Nothing in the records may change. Print them all again.

Given records: Begin
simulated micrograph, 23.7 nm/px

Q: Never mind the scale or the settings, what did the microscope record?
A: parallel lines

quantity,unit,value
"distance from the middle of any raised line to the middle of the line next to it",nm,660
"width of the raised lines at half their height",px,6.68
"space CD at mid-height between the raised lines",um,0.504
Given records: End

## Result:
simulated micrograph, 23.7 nm/px

Q: Never mind the scale or the settings, what did the microscope record?
A: parallel lines

quantity,unit,value
"distance from the middle of any raised line to the middle of the line next to it",nm,660
"width of the raised lines at half their height",px,6.68
"space CD at mid-height between the raised lines",um,0.504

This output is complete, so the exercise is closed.